WORK INSTRUCTION: After the line containing "S1: stage temperature; °C; normal value 23", write nothing more; before it, reproduce every line of the material below exactly, starting with the first.

DATA EXTRACT:
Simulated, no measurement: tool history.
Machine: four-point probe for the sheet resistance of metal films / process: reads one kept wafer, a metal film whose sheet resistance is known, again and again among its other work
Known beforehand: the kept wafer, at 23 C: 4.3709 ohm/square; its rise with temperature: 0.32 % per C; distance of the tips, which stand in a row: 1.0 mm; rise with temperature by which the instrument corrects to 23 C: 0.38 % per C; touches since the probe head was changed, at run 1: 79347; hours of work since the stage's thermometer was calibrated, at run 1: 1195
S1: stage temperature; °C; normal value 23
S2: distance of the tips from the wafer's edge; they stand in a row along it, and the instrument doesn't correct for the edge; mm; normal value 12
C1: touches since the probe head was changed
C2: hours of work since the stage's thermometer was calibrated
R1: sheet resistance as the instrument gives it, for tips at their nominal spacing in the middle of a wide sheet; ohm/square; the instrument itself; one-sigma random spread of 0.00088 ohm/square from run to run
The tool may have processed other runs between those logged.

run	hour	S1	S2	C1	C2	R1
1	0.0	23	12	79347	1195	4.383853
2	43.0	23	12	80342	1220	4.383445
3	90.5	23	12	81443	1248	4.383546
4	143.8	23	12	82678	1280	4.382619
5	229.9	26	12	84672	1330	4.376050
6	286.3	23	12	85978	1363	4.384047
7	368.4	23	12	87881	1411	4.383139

SOLUTION:
Simulated, no measurement: tool history.
Machine: four-point probe for the sheet resistance of metal films / process: reads one kept wafer, a metal film whose sheet resistance is known, again and again among its other work
Known beforehand: the kept wafer, at 23 C: 4.3709 ohm/square; its rise with temperature: 0.32 % per C; distance of the tips, which stand in a row: 1.0 mm; rise with temperature by which the instrument corrects to 23 C: 0.38 % per C; touches since the probe head was changed, at run 1: 79347; hours of work since the stage's thermometer was calibrated, at run 1: 1195
S1: stage temperature; °C; normal value 23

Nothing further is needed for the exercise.